▶ Data:
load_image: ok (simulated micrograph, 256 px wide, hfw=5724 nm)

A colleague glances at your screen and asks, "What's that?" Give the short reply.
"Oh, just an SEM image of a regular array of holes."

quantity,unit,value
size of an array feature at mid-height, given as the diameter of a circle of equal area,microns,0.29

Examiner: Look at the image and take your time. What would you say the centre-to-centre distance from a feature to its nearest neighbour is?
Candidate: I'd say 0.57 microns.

▶ Work instruction: Your task is to restate every record exactly.

▶ Reply:
load_image: ok (simulated micrograph, 256 px wide, hfw=5724 nm)

A colleague glances at your screen and asks, "What's that?" Give the short reply.
"Oh, just an SEM image of a regular array of holes."

quantity,unit,value
size of an array feature at mid-height, given as the diameter of a circle of equal area,microns,0.29

Examiner: Look at the image and take your time. What would you say the centre-to-centre distance from a feature to its nearest neighbour is?
Candidate: I'd say 0.57 microns.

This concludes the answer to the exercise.